--- --- ---

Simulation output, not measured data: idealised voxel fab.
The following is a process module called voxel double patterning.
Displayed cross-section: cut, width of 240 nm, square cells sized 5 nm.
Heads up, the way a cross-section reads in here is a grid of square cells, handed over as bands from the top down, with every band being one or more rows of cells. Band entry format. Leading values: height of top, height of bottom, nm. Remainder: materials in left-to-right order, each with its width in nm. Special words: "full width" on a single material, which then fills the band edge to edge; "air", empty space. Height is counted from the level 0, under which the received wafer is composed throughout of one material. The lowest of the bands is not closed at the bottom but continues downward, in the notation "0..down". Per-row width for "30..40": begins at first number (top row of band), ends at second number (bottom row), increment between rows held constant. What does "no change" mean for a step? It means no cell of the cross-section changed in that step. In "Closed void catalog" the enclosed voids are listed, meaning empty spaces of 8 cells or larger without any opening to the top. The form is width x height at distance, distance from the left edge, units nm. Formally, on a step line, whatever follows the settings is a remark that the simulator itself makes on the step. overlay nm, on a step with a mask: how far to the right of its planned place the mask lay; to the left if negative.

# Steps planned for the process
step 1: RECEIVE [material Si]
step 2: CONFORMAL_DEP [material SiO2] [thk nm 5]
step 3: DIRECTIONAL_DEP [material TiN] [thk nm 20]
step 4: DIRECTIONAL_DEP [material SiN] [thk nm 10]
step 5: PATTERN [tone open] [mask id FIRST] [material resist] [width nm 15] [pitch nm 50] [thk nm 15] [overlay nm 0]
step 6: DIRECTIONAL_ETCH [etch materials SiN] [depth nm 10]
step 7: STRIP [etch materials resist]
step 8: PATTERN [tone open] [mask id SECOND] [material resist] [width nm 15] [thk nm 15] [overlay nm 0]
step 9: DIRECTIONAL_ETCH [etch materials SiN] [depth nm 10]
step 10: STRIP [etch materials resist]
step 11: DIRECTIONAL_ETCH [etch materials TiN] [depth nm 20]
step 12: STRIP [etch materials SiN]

--- --- ---

Restate verbatim all lines from the start of the data through the line containing "Displayed cross-section: cut, width", with both ends kept.

Answer section:
Simulation output, not measured data: idealised voxel fab.
The following is a process module called voxel double patterning.
Displayed cross-section: cut, width of 240 nm, square cells sized 5 nm.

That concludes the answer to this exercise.